**WORK ORDER**
Output the full listing exactly.

**DATA TO EXAMINE**
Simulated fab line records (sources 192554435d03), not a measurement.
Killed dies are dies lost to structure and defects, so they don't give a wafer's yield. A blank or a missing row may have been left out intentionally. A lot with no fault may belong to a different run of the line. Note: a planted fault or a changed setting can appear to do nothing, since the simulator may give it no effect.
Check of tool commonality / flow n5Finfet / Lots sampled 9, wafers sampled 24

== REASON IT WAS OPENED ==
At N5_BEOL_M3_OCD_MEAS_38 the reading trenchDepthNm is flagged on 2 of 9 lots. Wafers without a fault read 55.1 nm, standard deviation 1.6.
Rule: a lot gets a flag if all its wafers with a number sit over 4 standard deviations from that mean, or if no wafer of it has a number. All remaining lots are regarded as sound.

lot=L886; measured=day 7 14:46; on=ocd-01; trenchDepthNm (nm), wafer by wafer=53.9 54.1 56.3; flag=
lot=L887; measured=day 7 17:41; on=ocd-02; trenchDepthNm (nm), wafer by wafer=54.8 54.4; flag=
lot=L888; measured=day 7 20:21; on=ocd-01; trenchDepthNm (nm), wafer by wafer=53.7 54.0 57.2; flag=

**RESPONSE BOX**
Simulated fab line records (sources 192554435d03), not a measurement.
Killed dies are dies lost to structure and defects, so they don't give a wafer's yield. A blank or a missing row may have been left out intentionally. A lot with no fault may belong to a different run of the line. Note: a planted fault or a changed setting can appear to do nothing, since the simulator may give it no effect.
Check of tool commonality / flow n5Finfet / Lots sampled 9, wafers sampled 24

== REASON IT WAS OPENED ==
At N5_BEOL_M3_OCD_MEAS_38 the reading trenchDepthNm is flagged on 2 of 9 lots. Wafers without a fault read 55.1 nm, standard deviation 1.6.
Rule: a lot gets a flag if all its wafers with a number sit over 4 standard deviations from that mean, or if no wafer of it has a number. All remaining lots are regarded as sound.

lot=L886; measured=day 7 14:46; on=ocd-01; trenchDepthNm (nm), wafer by wafer=53.9 54.1 56.3; flag=
lot=L887; measured=day 7 17:41; on=ocd-02; trenchDepthNm (nm), wafer by wafer=54.8 54.4; flag=
lot=L888; measured=day 7 20:21; on=ocd-01; trenchDepthNm (nm), wafer by wafer=53.7 54.0 57.2; flag=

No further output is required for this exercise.